Requirement
Which lines come from the start of the records through the line that holds "(*) following a"? Write them out word for word.

(Source data begins)
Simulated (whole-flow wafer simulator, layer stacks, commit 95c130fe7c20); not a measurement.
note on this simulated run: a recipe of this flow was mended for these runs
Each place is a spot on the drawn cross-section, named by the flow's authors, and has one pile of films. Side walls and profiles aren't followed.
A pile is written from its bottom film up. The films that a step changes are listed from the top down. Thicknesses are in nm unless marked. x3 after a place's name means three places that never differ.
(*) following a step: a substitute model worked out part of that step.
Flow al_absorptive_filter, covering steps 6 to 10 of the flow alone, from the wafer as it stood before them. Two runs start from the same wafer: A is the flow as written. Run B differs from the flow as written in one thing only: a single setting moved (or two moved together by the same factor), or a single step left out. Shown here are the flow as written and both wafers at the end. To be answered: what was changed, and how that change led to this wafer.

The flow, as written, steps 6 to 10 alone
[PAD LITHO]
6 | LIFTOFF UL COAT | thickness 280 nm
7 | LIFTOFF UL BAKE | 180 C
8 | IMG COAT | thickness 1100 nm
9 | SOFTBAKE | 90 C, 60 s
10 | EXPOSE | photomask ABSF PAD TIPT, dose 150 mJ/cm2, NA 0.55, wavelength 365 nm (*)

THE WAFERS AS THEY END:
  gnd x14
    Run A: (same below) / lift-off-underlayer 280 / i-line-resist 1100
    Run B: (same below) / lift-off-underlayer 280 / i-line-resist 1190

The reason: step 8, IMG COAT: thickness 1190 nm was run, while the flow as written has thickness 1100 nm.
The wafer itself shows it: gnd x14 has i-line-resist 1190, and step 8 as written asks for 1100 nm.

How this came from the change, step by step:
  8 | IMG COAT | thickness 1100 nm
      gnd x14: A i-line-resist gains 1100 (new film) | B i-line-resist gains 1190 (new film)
(Source data ends)

Answer section
Simulated (whole-flow wafer simulator, layer stacks, commit 95c130fe7c20); not a measurement.
note on this simulated run: a recipe of this flow was mended for these runs
Each place is a spot on the drawn cross-section, named by the flow's authors, and has one pile of films. Side walls and profiles aren't followed.
A pile is written from its bottom film up. The films that a step changes are listed from the top down. Thicknesses are in nm unless marked. x3 after a place's name means three places that never differ.
(*) following a step: a substitute model worked out part of that step.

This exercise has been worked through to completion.